→ **Work instruction**
All lines from the one containing "Killed dies count" down to the one containing "1. WHAT WENT WRONG", both ends included, are to be given again exactly; omit the rest of the listing below.

━━━━━ Data supplied ━━━━━

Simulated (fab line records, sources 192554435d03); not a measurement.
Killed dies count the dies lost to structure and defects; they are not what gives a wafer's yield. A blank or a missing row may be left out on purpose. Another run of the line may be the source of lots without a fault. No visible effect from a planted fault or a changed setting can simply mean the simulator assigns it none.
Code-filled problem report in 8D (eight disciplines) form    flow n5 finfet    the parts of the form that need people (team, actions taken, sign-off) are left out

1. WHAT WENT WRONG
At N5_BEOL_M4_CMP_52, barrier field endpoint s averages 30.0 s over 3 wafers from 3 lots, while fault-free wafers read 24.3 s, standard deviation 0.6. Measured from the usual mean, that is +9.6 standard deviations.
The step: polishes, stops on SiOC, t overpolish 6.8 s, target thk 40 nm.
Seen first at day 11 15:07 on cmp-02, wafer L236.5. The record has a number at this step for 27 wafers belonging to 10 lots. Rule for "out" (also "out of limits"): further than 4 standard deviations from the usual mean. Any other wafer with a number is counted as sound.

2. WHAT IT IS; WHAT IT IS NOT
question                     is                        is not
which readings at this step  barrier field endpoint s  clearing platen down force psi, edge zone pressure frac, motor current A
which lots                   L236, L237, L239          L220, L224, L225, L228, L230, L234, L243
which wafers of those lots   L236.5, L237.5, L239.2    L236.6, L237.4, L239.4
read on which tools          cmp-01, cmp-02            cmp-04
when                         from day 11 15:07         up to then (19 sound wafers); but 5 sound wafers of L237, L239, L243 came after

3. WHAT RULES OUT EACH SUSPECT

━━━━━

→ **Your solution**
Killed dies count the dies lost to structure and defects; they are not what gives a wafer's yield. A blank or a missing row may be left out on purpose. Another run of the line may be the source of lots without a fault. No visible effect from a planted fault or a changed setting can simply mean the simulator assigns it none.
Code-filled problem report in 8D (eight disciplines) form    flow n5 finfet    the parts of the form that need people (team, actions taken, sign-off) are left out

1. WHAT WENT WRONG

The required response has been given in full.